Consider the listing below. Extract exactly the lines from the line containing "183 CLEAN: chemistry SPM, 120 C, 600 s (*)" to the line containing "A: PSG 700 / SiO2 371.5 / (same below)", both included.

→ EXCERPTED DATA

- - - -

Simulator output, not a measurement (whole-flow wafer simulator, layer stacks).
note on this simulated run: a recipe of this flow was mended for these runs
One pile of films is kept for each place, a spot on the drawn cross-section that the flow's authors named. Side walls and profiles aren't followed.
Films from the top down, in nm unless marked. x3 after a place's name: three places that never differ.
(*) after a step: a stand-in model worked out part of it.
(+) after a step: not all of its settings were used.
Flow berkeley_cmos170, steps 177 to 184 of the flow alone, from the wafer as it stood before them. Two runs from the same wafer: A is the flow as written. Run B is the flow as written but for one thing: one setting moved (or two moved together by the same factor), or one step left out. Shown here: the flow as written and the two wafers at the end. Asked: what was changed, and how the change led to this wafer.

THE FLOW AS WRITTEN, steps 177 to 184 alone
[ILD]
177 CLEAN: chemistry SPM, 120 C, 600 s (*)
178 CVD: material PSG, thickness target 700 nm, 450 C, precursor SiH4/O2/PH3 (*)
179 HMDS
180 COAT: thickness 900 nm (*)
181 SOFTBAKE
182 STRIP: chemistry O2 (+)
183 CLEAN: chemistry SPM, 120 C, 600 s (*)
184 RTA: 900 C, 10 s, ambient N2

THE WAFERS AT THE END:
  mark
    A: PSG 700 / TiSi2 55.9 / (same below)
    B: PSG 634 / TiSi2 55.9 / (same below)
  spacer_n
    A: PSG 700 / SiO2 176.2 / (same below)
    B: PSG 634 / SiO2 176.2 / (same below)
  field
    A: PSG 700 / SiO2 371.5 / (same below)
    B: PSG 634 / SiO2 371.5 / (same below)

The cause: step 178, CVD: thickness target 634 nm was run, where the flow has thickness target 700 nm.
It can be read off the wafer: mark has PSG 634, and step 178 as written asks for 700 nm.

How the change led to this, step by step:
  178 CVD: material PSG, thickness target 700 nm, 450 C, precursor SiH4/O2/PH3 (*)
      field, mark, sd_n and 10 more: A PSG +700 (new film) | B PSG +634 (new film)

- - - -

→ WRITTEN RESPONSE
183 CLEAN: chemistry SPM, 120 C, 600 s (*)
184 RTA: 900 C, 10 s, ambient N2

THE WAFERS AT THE END:
  mark
    A: PSG 700 / TiSi2 55.9 / (same below)
    B: PSG 634 / TiSi2 55.9 / (same below)
  spacer_n
    A: PSG 700 / SiO2 176.2 / (same below)
    B: PSG 634 / SiO2 176.2 / (same below)
  field
    A: PSG 700 / SiO2 371.5 / (same below)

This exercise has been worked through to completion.